▶ **Activity**
Set down every entry again exactly as it stands below.

BEGIN Material shown
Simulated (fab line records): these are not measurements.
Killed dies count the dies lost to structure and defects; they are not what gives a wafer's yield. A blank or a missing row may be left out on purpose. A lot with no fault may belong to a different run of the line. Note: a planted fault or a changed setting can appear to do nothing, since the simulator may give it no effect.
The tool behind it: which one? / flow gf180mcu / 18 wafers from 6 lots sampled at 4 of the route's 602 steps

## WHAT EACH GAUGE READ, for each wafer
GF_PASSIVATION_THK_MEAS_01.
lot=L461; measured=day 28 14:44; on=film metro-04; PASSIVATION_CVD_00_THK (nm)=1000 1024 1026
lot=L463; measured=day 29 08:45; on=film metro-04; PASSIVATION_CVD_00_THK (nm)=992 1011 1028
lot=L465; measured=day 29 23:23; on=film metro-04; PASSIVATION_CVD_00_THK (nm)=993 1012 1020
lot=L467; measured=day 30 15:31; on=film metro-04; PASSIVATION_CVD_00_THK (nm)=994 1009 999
END Material shown

▶ **Task solution**
Simulated (fab line records): these are not measurements.
Killed dies count the dies lost to structure and defects; they are not what gives a wafer's yield. A blank or a missing row may be left out on purpose. A lot with no fault may belong to a different run of the line. Note: a planted fault or a changed setting can appear to do nothing, since the simulator may give it no effect.
The tool behind it: which one? / flow gf180mcu / 18 wafers from 6 lots sampled at 4 of the route's 602 steps

## WHAT EACH GAUGE READ, for each wafer
GF_PASSIVATION_THK_MEAS_01.
lot=L461; measured=day 28 14:44; on=film metro-04; PASSIVATION_CVD_00_THK (nm)=1000 1024 1026
lot=L463; measured=day 29 08:45; on=film metro-04; PASSIVATION_CVD_00_THK (nm)=992 1011 1028
lot=L465; measured=day 29 23:23; on=film metro-04; PASSIVATION_CVD_00_THK (nm)=993 1012 1020
lot=L467; measured=day 30 15:31; on=film metro-04; PASSIVATION_CVD_00_THK (nm)=994 1009 999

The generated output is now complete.